Brief
An exact retyping of every record is required.

** Given entries follows **

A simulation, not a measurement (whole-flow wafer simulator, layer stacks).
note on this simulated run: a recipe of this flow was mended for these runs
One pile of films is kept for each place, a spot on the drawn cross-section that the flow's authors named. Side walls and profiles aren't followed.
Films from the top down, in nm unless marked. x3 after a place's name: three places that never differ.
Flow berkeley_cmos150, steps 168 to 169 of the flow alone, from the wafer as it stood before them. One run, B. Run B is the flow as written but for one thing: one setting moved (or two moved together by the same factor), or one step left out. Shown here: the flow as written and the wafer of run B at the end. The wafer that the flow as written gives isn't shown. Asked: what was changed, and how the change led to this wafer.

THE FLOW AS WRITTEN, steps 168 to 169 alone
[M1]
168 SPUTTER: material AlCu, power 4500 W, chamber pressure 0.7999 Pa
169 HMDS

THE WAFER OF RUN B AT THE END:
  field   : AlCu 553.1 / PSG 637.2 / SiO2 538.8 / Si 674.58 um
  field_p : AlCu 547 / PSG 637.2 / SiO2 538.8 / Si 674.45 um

** End of Given entries **

Task response
A simulation, not a measurement (whole-flow wafer simulator, layer stacks).
note on this simulated run: a recipe of this flow was mended for these runs
One pile of films is kept for each place, a spot on the drawn cross-section that the flow's authors named. Side walls and profiles aren't followed.
Films from the top down, in nm unless marked. x3 after a place's name: three places that never differ.
Flow berkeley_cmos150, steps 168 to 169 of the flow alone, from the wafer as it stood before them. One run, B. Run B is the flow as written but for one thing: one setting moved (or two moved together by the same factor), or one step left out. Shown here: the flow as written and the wafer of run B at the end. The wafer that the flow as written gives isn't shown. Asked: what was changed, and how the change led to this wafer.

THE FLOW AS WRITTEN, steps 168 to 169 alone
[M1]
168 SPUTTER: material AlCu, power 4500 W, chamber pressure 0.7999 Pa
169 HMDS

THE WAFER OF RUN B AT THE END:
  field   : AlCu 553.1 / PSG 637.2 / SiO2 538.8 / Si 674.58 um
  field_p : AlCu 547 / PSG 637.2 / SiO2 538.8 / Si 674.45 um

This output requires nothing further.